▸ Assignment
Using the entries that follow, write out the line containing "step 25, SLIT COAT (*)", the line containing "step 39, PLASMA", and every line between them, exactly and nothing else.

▸ Data for review
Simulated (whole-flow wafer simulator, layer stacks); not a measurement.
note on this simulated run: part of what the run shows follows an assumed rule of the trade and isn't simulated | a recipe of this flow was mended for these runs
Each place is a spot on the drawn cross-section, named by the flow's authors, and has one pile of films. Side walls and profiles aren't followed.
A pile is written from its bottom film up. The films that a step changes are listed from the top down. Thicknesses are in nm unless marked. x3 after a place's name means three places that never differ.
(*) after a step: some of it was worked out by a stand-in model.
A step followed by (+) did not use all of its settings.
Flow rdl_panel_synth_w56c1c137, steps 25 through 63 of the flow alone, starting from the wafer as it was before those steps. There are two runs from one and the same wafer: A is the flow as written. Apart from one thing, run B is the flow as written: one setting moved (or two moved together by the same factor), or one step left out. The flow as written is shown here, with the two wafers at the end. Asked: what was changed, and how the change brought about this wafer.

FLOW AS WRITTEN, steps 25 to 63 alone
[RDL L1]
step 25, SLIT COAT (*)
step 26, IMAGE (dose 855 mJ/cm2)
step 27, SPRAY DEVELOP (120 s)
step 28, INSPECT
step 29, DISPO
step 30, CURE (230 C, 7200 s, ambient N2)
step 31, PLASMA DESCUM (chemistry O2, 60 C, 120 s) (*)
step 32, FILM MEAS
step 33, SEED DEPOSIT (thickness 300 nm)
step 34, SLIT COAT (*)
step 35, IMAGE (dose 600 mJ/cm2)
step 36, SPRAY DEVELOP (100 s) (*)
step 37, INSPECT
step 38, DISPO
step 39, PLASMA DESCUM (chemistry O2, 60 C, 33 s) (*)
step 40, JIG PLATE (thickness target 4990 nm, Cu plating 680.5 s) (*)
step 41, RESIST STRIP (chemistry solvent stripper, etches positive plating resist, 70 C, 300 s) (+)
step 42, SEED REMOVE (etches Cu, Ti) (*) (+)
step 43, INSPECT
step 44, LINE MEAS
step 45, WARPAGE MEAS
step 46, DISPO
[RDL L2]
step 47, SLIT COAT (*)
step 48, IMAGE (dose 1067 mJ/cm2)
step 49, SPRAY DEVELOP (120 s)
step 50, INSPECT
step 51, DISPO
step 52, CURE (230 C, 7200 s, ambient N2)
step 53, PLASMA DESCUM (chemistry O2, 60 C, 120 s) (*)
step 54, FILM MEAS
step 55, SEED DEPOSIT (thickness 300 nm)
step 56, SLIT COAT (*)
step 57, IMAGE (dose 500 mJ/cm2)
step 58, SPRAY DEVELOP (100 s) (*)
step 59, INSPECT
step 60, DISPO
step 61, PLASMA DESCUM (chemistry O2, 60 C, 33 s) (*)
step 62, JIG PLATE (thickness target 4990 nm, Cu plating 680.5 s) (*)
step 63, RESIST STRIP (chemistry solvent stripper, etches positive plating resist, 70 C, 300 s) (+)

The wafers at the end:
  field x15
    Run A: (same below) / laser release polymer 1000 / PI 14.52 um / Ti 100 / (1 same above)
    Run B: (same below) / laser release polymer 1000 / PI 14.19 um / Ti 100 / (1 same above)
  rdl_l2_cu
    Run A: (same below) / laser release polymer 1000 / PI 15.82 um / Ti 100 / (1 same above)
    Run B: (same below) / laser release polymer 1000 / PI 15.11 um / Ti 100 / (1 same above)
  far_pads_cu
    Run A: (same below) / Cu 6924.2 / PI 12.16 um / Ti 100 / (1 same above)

▸ Solution
step 25, SLIT COAT (*)
step 26, IMAGE (dose 855 mJ/cm2)
step 27, SPRAY DEVELOP (120 s)
step 28, INSPECT
step 29, DISPO
step 30, CURE (230 C, 7200 s, ambient N2)
step 31, PLASMA DESCUM (chemistry O2, 60 C, 120 s) (*)
step 32, FILM MEAS
step 33, SEED DEPOSIT (thickness 300 nm)
step 34, SLIT COAT (*)
step 35, IMAGE (dose 600 mJ/cm2)
step 36, SPRAY DEVELOP (100 s) (*)
step 37, INSPECT
step 38, DISPO
step 39, PLASMA DESCUM (chemistry O2, 60 C, 33 s) (*)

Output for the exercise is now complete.